■ **Action item**: Extract the lines from the first line of the records below through the line containing "12) DIRECTIONAL_ETCH [etch", inclusive, and reproduce them exactly as written.

-- Dataset extract follows --
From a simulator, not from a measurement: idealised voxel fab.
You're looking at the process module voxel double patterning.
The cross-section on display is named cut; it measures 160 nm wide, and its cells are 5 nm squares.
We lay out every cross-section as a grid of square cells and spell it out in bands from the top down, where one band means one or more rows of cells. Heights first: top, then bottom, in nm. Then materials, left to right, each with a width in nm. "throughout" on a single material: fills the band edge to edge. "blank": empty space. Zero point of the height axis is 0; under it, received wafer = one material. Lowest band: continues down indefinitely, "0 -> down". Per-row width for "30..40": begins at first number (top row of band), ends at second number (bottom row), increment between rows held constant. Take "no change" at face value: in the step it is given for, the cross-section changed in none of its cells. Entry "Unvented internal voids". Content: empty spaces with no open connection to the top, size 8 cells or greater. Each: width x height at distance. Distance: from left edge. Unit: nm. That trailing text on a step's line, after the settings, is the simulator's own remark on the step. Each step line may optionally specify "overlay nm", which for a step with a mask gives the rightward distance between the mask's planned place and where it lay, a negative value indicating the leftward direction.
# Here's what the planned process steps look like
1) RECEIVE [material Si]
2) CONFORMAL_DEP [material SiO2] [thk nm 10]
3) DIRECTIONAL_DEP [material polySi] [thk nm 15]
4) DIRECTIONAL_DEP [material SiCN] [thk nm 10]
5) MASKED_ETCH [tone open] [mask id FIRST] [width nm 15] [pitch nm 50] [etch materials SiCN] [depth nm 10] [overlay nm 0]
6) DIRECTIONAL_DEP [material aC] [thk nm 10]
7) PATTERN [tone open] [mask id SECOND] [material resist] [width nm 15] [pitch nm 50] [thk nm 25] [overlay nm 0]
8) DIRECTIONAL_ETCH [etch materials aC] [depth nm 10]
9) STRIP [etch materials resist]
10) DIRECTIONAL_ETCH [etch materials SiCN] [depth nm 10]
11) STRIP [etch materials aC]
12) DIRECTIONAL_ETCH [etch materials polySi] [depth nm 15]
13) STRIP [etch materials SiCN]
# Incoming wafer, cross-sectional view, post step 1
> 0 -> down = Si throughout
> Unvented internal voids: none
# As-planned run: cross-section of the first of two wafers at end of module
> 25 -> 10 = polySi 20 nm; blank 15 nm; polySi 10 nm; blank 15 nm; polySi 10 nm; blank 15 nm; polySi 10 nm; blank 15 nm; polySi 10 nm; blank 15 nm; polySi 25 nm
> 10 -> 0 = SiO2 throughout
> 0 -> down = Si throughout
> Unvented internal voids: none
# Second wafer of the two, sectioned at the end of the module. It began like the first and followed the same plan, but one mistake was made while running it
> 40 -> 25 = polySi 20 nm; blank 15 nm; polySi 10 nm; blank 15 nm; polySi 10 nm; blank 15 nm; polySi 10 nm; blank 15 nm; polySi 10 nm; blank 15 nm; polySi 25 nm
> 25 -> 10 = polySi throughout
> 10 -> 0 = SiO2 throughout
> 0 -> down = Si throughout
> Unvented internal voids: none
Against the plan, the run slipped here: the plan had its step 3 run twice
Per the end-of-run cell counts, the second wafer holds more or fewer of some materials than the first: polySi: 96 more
-- Dataset extract concluded --

■ **Answer box**:
From a simulator, not from a measurement: idealised voxel fab.
You're looking at the process module voxel double patterning.
The cross-section on display is named cut; it measures 160 nm wide, and its cells are 5 nm squares.
We lay out every cross-section as a grid of square cells and spell it out in bands from the top down, where one band means one or more rows of cells. Heights first: top, then bottom, in nm. Then materials, left to right, each with a width in nm. "throughout" on a single material: fills the band edge to edge. "blank": empty space. Zero point of the height axis is 0; under it, received wafer = one material. Lowest band: continues down indefinitely, "0 -> down". Per-row width for "30..40": begins at first number (top row of band), ends at second number (bottom row), increment between rows held constant. Take "no change" at face value: in the step it is given for, the cross-section changed in none of its cells. Entry "Unvented internal voids". Content: empty spaces with no open connection to the top, size 8 cells or greater. Each: width x height at distance. Distance: from left edge. Unit: nm. That trailing text on a step's line, after the settings, is the simulator's own remark on the step. Each step line may optionally specify "overlay nm", which for a step with a mask gives the rightward distance between the mask's planned place and where it lay, a negative value indicating the leftward direction.
# Here's what the planned process steps look like
1) RECEIVE [material Si]
2) CONFORMAL_DEP [material SiO2] [thk nm 10]
3) DIRECTIONAL_DEP [material polySi] [thk nm 15]
4) DIRECTIONAL_DEP [material SiCN] [thk nm 10]
5) MASKED_ETCH [tone open] [mask id FIRST] [width nm 15] [pitch nm 50] [etch materials SiCN] [depth nm 10] [overlay nm 0]
6) DIRECTIONAL_DEP [material aC] [thk nm 10]
7) PATTERN [tone open] [mask id SECOND] [material resist] [width nm 15] [pitch nm 50] [thk nm 25] [overlay nm 0]
8) DIRECTIONAL_ETCH [etch materials aC] [depth nm 10]
9) STRIP [etch materials resist]
10) DIRECTIONAL_ETCH [etch materials SiCN] [depth nm 10]
11) STRIP [etch materials aC]
12) DIRECTIONAL_ETCH [etch materials polySi] [depth nm 15]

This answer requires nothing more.